Work item – Repeat the data below exactly. Include each line.

[Listed records Boundary: Start]

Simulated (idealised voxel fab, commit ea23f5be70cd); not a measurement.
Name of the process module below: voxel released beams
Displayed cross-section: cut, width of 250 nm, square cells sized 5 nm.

[Listed records Boundary: End]

Response box –
Simulated (idealised voxel fab, commit ea23f5be70cd); not a measurement.
Name of the process module below: voxel released beams
Displayed cross-section: cut, width of 250 nm, square cells sized 5 nm.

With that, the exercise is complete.